◆ **ACTION ITEM**
Retype the whole listing below precisely.

_ _ _ _
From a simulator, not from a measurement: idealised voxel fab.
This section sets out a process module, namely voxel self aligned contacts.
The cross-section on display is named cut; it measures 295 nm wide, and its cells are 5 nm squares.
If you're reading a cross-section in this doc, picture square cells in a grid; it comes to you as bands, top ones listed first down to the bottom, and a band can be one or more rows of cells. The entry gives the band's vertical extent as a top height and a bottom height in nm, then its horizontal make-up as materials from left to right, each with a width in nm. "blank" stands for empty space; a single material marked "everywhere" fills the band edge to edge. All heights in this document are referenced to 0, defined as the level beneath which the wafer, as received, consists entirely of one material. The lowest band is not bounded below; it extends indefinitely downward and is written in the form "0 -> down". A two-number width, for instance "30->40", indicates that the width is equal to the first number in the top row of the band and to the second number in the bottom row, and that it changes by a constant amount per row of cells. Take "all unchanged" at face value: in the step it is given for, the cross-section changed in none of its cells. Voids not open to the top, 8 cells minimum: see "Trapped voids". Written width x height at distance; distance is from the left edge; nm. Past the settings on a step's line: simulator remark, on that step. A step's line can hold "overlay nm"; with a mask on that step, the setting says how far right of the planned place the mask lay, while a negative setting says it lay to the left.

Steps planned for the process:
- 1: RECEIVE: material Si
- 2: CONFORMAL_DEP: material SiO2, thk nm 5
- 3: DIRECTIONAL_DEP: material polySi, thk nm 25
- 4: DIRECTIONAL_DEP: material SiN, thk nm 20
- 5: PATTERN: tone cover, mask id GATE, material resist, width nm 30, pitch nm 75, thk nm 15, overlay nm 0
_ _ _ _

◆ **TASK SOLUTION**
From a simulator, not from a measurement: idealised voxel fab.
This section sets out a process module, namely voxel self aligned contacts.
The cross-section on display is named cut; it measures 295 nm wide, and its cells are 5 nm squares.
If you're reading a cross-section in this doc, picture square cells in a grid; it comes to you as bands, top ones listed first down to the bottom, and a band can be one or more rows of cells. The entry gives the band's vertical extent as a top height and a bottom height in nm, then its horizontal make-up as materials from left to right, each with a width in nm. "blank" stands for empty space; a single material marked "everywhere" fills the band edge to edge. All heights in this document are referenced to 0, defined as the level beneath which the wafer, as received, consists entirely of one material. The lowest band is not bounded below; it extends indefinitely downward and is written in the form "0 -> down". A two-number width, for instance "30->40", indicates that the width is equal to the first number in the top row of the band and to the second number in the bottom row, and that it changes by a constant amount per row of cells. Take "all unchanged" at face value: in the step it is given for, the cross-section changed in none of its cells. Voids not open to the top, 8 cells minimum: see "Trapped voids". Written width x height at distance; distance is from the left edge; nm. Past the settings on a step's line: simulator remark, on that step. A step's line can hold "overlay nm"; with a mask on that step, the setting says how far right of the planned place the mask lay, while a negative setting says it lay to the left.

Steps planned for the process:
- 1: RECEIVE: material Si
- 2: CONFORMAL_DEP: material SiO2, thk nm 5
- 3: DIRECTIONAL_DEP: material polySi, thk nm 25
- 4: DIRECTIONAL_DEP: material SiN, thk nm 20
- 5: PATTERN: tone cover, mask id GATE, material resist, width nm 30, pitch nm 75, thk nm 15, overlay nm 0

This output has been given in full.